Work item:
Please set down all of the data below verbatim.

Provided information:
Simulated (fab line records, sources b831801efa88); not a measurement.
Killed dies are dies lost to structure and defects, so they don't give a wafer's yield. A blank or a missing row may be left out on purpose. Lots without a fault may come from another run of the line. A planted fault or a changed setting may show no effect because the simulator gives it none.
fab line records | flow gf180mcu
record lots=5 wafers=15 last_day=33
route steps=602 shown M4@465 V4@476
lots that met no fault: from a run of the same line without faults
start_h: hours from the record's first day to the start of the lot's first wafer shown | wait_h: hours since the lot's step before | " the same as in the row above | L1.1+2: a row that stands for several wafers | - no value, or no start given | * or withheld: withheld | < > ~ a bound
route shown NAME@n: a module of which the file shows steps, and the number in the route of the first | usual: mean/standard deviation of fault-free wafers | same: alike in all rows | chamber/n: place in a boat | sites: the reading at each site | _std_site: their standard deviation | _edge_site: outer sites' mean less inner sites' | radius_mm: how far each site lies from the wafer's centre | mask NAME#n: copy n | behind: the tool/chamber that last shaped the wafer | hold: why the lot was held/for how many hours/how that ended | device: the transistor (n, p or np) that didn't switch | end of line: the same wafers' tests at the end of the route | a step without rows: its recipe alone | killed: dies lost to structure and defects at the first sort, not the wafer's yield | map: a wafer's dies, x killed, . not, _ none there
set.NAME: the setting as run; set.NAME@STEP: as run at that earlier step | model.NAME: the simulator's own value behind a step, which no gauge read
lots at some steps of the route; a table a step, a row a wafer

Task result:
Simulated (fab line records, sources b831801efa88); not a measurement.
Killed dies are dies lost to structure and defects, so they don't give a wafer's yield. A blank or a missing row may be left out on purpose. Lots without a fault may come from another run of the line. A planted fault or a changed setting may show no effect because the simulator gives it none.
fab line records | flow gf180mcu
record lots=5 wafers=15 last_day=33
route steps=602 shown M4@465 V4@476
lots that met no fault: from a run of the same line without faults
start_h: hours from the record's first day to the start of the lot's first wafer shown | wait_h: hours since the lot's step before | " the same as in the row above | L1.1+2: a row that stands for several wafers | - no value, or no start given | * or withheld: withheld | < > ~ a bound
route shown NAME@n: a module of which the file shows steps, and the number in the route of the first | usual: mean/standard deviation of fault-free wafers | same: alike in all rows | chamber/n: place in a boat | sites: the reading at each site | _std_site: their standard deviation | _edge_site: outer sites' mean less inner sites' | radius_mm: how far each site lies from the wafer's centre | mask NAME#n: copy n | behind: the tool/chamber that last shaped the wafer | hold: why the lot was held/for how many hours/how that ended | device: the transistor (n, p or np) that didn't switch | end of line: the same wafers' tests at the end of the route | a step without rows: its recipe alone | killed: dies lost to structure and defects at the first sort, not the wafer's yield | map: a wafer's dies, x killed, . not, _ none there
set.NAME: the setting as run; set.NAME@STEP: as run at that earlier step | model.NAME: the simulator's own value behind a step, which no gauge read
lots at some steps of the route; a table a step, a row a wafer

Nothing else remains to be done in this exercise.